WORK ITEM
Return the lines of the data below exactly. Start at the first and end with the line containing "We display cut, a".

------------------------------

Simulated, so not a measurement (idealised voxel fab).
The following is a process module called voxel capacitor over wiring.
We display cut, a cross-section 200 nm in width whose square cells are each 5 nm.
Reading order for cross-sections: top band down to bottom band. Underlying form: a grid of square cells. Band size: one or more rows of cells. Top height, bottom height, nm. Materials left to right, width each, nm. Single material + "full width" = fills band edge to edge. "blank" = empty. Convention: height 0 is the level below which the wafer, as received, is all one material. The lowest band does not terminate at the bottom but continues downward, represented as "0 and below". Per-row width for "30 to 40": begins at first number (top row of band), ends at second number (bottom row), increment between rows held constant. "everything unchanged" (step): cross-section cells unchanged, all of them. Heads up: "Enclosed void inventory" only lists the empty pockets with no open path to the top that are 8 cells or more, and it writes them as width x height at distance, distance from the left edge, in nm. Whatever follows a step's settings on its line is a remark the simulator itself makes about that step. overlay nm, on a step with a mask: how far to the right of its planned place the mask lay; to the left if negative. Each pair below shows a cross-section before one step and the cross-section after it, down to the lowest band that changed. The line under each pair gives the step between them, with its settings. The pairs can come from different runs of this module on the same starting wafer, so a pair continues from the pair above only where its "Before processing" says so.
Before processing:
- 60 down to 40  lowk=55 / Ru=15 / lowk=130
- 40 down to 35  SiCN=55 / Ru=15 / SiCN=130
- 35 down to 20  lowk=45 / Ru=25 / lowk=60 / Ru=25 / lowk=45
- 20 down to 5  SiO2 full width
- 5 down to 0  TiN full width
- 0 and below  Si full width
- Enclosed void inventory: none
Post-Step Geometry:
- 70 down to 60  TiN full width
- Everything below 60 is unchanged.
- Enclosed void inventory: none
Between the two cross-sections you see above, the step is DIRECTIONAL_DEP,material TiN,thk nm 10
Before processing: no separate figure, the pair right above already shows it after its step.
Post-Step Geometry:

------------------------------

TASK RESULT
Simulated, so not a measurement (idealised voxel fab).
The following is a process module called voxel capacitor over wiring.
We display cut, a cross-section 200 nm in width whose square cells are each 5 nm.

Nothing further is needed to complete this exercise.